When you reach the line containing "13 op DIRECTIONAL_DEP" in the records below, start copying exactly, and stop once you have copied the line containing "20 op DIRECTIONAL_DEP".

· · · · ·

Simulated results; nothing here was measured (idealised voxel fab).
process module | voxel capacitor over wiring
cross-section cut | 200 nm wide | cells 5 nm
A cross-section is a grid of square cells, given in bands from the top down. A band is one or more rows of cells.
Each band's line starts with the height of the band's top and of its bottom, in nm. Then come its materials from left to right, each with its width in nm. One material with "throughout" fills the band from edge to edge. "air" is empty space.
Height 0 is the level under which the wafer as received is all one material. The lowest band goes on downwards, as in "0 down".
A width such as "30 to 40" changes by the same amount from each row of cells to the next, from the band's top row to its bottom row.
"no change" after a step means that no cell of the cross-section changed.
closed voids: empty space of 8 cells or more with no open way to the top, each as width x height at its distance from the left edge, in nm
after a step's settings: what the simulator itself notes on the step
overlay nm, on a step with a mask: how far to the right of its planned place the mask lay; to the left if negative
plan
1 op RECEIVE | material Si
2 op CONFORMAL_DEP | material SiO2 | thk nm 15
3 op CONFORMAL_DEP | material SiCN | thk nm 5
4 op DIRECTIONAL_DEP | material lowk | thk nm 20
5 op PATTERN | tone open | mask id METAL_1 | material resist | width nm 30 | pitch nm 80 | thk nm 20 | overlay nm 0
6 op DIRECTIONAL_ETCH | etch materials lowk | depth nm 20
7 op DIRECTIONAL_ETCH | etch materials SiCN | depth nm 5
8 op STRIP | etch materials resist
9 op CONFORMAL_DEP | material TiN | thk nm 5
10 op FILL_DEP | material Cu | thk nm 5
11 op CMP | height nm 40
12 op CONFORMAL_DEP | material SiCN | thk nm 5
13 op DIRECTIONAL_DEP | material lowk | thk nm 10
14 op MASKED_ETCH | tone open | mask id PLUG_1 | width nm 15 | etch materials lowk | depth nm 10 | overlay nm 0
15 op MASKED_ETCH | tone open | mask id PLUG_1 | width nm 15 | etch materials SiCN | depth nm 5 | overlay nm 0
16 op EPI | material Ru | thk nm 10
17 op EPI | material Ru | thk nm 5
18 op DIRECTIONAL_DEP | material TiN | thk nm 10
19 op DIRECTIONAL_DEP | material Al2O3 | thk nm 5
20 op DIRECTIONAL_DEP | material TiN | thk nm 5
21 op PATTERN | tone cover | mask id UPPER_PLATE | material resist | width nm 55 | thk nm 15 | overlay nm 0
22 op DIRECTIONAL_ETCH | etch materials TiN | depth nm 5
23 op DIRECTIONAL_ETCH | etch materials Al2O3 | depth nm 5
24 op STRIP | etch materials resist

· · · · ·

Expected answer ->
13 op DIRECTIONAL_DEP | material lowk | thk nm 10
14 op MASKED_ETCH | tone open | mask id PLUG_1 | width nm 15 | etch materials lowk | depth nm 10 | overlay nm 0
15 op MASKED_ETCH | tone open | mask id PLUG_1 | width nm 15 | etch materials SiCN | depth nm 5 | overlay nm 0
16 op EPI | material Ru | thk nm 10
17 op EPI | material Ru | thk nm 5
18 op DIRECTIONAL_DEP | material TiN | thk nm 10
19 op DIRECTIONAL_DEP | material Al2O3 | thk nm 5
20 op DIRECTIONAL_DEP | material TiN | thk nm 5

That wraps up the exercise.